--- DATASET EXTRACT ---
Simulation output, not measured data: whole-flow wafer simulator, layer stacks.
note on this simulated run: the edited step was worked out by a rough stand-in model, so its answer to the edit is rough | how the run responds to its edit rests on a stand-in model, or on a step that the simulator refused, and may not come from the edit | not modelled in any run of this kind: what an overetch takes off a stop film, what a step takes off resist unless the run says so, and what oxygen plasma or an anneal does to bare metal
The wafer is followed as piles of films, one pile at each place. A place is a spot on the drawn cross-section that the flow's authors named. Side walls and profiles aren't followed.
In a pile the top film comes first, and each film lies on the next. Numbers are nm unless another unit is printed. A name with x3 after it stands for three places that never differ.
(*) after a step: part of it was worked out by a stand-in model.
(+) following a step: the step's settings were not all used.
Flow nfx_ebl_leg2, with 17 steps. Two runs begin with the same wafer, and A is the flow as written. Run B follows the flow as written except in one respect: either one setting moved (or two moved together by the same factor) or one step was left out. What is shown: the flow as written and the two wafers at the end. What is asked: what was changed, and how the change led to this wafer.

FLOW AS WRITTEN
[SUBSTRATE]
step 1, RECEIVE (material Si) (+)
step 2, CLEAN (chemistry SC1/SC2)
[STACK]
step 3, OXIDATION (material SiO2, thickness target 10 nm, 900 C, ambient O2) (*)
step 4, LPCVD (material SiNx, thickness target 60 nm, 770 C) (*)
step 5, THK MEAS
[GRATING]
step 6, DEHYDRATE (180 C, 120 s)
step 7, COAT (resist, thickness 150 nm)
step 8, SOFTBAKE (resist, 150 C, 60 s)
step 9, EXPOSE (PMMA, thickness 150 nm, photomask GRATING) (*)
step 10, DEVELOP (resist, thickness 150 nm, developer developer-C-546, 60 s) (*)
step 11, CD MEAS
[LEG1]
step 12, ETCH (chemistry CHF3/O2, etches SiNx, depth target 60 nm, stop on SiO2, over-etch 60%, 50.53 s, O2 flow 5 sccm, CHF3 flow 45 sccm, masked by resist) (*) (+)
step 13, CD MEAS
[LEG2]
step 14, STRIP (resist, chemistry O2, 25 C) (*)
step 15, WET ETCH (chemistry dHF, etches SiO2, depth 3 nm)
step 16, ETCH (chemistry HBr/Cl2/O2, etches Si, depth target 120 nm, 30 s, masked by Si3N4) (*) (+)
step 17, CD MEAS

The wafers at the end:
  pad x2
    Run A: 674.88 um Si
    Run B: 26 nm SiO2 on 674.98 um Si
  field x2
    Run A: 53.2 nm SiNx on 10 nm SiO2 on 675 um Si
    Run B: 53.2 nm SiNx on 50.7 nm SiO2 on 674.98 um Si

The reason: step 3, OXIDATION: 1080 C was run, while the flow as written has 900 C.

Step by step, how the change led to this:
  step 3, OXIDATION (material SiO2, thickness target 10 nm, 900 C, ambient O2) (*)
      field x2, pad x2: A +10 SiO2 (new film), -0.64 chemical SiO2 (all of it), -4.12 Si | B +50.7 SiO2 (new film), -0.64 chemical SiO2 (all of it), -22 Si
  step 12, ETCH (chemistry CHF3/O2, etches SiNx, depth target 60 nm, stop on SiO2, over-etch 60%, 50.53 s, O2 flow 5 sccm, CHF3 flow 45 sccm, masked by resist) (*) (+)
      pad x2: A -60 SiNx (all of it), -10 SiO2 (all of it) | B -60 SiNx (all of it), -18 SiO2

--- WORK ITEM ---
Start at the first line of the data above. Stop after the line containing "(+) following a", reproducing each line exactly and adding nothing.

--- RESPONSE BOX ---
Simulation output, not measured data: whole-flow wafer simulator, layer stacks.
note on this simulated run: the edited step was worked out by a rough stand-in model, so its answer to the edit is rough | how the run responds to its edit rests on a stand-in model, or on a step that the simulator refused, and may not come from the edit | not modelled in any run of this kind: what an overetch takes off a stop film, what a step takes off resist unless the run says so, and what oxygen plasma or an anneal does to bare metal
The wafer is followed as piles of films, one pile at each place. A place is a spot on the drawn cross-section that the flow's authors named. Side walls and profiles aren't followed.
In a pile the top film comes first, and each film lies on the next. Numbers are nm unless another unit is printed. A name with x3 after it stands for three places that never differ.
(*) after a step: part of it was worked out by a stand-in model.
(+) following a step: the step's settings were not all used.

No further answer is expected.